### Data shown
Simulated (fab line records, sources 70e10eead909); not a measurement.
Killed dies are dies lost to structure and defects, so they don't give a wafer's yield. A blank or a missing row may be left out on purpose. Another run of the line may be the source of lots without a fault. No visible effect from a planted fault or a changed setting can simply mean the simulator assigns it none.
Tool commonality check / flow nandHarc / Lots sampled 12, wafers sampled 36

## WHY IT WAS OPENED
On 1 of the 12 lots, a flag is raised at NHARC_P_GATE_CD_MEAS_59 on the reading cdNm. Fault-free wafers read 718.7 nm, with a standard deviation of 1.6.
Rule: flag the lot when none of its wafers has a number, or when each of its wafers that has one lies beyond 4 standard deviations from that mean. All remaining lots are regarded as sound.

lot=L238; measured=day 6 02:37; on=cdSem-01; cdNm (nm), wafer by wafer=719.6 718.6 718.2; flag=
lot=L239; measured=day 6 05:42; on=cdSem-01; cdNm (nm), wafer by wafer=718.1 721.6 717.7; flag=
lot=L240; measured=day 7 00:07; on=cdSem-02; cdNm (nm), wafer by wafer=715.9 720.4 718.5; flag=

### Task item
In the records above, the line with "## WHY IT WAS OPENED" marks the start and the line with "lot=L239; measured=day 6" marks the end; copy that stretch exactly, both lines included, and nothing else.

### Result
## WHY IT WAS OPENED
On 1 of the 12 lots, a flag is raised at NHARC_P_GATE_CD_MEAS_59 on the reading cdNm. Fault-free wafers read 718.7 nm, with a standard deviation of 1.6.
Rule: flag the lot when none of its wafers has a number, or when each of its wafers that has one lies beyond 4 standard deviations from that mean. All remaining lots are regarded as sound.

lot=L238; measured=day 6 02:37; on=cdSem-01; cdNm (nm), wafer by wafer=719.6 718.6 718.2; flag=
lot=L239; measured=day 6 05:42; on=cdSem-01; cdNm (nm), wafer by wafer=718.1 721.6 717.7; flag=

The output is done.